*Work request*
Output the data below in full, character for character.

*** Opening of Dataset entries ***
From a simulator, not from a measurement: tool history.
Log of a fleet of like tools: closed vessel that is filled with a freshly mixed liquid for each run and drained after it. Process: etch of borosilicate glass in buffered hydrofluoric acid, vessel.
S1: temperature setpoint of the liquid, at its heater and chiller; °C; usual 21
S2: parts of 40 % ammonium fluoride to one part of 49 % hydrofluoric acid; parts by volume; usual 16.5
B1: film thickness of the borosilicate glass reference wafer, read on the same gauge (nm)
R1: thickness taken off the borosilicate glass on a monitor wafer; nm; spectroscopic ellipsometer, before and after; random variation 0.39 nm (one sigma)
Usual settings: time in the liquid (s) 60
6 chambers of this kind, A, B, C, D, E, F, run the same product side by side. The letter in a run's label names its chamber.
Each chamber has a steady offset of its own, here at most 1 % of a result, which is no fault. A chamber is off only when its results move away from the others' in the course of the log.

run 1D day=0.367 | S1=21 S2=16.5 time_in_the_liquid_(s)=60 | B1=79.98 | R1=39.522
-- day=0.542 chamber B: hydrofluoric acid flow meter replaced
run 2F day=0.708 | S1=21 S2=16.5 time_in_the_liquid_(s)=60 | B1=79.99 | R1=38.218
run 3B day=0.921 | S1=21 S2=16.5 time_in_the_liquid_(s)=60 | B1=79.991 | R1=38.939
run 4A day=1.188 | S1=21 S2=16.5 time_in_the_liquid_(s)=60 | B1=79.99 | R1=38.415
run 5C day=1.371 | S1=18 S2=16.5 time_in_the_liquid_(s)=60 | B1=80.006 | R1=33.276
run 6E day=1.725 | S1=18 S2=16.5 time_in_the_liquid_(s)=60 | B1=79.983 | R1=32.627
*** Close of Dataset entries ***

*Answer section*
From a simulator, not from a measurement: tool history.
Log of a fleet of like tools: closed vessel that is filled with a freshly mixed liquid for each run and drained after it. Process: etch of borosilicate glass in buffered hydrofluoric acid, vessel.
S1: temperature setpoint of the liquid, at its heater and chiller; °C; usual 21
S2: parts of 40 % ammonium fluoride to one part of 49 % hydrofluoric acid; parts by volume; usual 16.5
B1: film thickness of the borosilicate glass reference wafer, read on the same gauge (nm)
R1: thickness taken off the borosilicate glass on a monitor wafer; nm; spectroscopic ellipsometer, before and after; random variation 0.39 nm (one sigma)
Usual settings: time in the liquid (s) 60
6 chambers of this kind, A, B, C, D, E, F, run the same product side by side. The letter in a run's label names its chamber.
Each chamber has a steady offset of its own, here at most 1 % of a result, which is no fault. A chamber is off only when its results move away from the others' in the course of the log.

run 1D day=0.367 | S1=21 S2=16.5 time_in_the_liquid_(s)=60 | B1=79.98 | R1=39.522
-- day=0.542 chamber B: hydrofluoric acid flow meter replaced
run 2F day=0.708 | S1=21 S2=16.5 time_in_the_liquid_(s)=60 | B1=79.99 | R1=38.218
run 3B day=0.921 | S1=21 S2=16.5 time_in_the_liquid_(s)=60 | B1=79.991 | R1=38.939
run 4A day=1.188 | S1=21 S2=16.5 time_in_the_liquid_(s)=60 | B1=79.99 | R1=38.415
run 5C day=1.371 | S1=18 S2=16.5 time_in_the_liquid_(s)=60 | B1=80.006 | R1=33.276
run 6E day=1.725 | S1=18 S2=16.5 time_in_the_liquid_(s)=60 | B1=79.983 | R1=32.627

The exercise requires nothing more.